Exercise: Exactly the lines from the beginning of the material to the line with "SURFACE RELIEF FORM" are to be repeated, both ends included.

Data section:
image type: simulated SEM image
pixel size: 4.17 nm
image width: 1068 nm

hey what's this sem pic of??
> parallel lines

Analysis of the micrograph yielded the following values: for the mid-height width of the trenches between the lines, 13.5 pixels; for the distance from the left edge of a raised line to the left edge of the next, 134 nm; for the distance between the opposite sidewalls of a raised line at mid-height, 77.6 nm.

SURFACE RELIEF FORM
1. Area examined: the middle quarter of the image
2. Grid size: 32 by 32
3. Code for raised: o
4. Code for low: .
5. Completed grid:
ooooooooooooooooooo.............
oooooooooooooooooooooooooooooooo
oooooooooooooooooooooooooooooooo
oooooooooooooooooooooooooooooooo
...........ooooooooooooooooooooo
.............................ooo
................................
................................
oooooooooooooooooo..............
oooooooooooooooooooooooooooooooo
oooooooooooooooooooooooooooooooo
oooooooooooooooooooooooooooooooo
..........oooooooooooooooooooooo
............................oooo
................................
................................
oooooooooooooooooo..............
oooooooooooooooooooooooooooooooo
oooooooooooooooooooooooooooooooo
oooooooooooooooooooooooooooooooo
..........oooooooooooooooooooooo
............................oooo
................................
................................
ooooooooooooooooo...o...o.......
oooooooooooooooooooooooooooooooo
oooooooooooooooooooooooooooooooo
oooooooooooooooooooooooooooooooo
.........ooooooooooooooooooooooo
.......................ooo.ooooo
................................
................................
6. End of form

Solution:
image type: simulated SEM image
pixel size: 4.17 nm
image width: 1068 nm

hey what's this sem pic of??
> parallel lines

Analysis of the micrograph yielded the following values: for the mid-height width of the trenches between the lines, 13.5 pixels; for the distance from the left edge of a raised line to the left edge of the next, 134 nm; for the distance between the opposite sidewalls of a raised line at mid-height, 77.6 nm.

SURFACE RELIEF FORM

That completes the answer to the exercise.